BEGIN DATA SECTION

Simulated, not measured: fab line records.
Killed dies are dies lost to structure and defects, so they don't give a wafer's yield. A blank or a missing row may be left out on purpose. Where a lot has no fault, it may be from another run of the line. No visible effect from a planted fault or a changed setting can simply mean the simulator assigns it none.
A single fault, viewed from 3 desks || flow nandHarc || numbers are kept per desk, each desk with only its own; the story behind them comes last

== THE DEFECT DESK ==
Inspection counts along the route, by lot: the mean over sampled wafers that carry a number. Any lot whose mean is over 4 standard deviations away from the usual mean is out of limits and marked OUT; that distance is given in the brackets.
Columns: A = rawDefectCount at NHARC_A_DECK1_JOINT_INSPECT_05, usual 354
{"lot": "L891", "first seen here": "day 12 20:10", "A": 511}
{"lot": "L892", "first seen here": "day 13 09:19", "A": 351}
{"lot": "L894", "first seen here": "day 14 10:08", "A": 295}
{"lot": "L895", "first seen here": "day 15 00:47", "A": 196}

END DATA SECTION

# WORK INSTRUCTION:
Each line above is to be reproduced exactly. Leave none out.

# EXERCISE RESULT:
Simulated, not measured: fab line records.
Killed dies are dies lost to structure and defects, so they don't give a wafer's yield. A blank or a missing row may be left out on purpose. Where a lot has no fault, it may be from another run of the line. No visible effect from a planted fault or a changed setting can simply mean the simulator assigns it none.
A single fault, viewed from 3 desks || flow nandHarc || numbers are kept per desk, each desk with only its own; the story behind them comes last

== THE DEFECT DESK ==
Inspection counts along the route, by lot: the mean over sampled wafers that carry a number. Any lot whose mean is over 4 standard deviations away from the usual mean is out of limits and marked OUT; that distance is given in the brackets.
Columns: A = rawDefectCount at NHARC_A_DECK1_JOINT_INSPECT_05, usual 354
{"lot": "L891", "first seen here": "day 12 20:10", "A": 511}
{"lot": "L892", "first seen here": "day 13 09:19", "A": 351}
{"lot": "L894", "first seen here": "day 14 10:08", "A": 295}
{"lot": "L895", "first seen here": "day 15 00:47", "A": 196}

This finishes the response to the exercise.